Dataset extract below:
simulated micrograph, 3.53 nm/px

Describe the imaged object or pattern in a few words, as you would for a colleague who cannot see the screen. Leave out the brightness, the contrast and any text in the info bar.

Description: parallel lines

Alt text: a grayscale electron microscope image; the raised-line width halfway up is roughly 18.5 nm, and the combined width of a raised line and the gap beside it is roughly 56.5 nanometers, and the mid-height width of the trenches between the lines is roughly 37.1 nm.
End of Dataset extract.

● Requirement: Restate word for word the lines above, beginning at the first one and ending at the line that carries "Description: parallel lines".

● Answer section:
simulated micrograph, 3.53 nm/px

Describe the imaged object or pattern in a few words, as you would for a colleague who cannot see the screen. Leave out the brightness, the contrast and any text in the info bar.

Description: parallel lines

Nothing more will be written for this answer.